-------- Records supplied --------

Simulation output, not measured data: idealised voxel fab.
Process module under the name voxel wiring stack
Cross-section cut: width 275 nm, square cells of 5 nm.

--------

Copy out the data exactly as it stands, leaving nothing out.

### Task response
Simulation output, not measured data: idealised voxel fab.
Process module under the name voxel wiring stack
Cross-section cut: width 275 nm, square cells of 5 nm.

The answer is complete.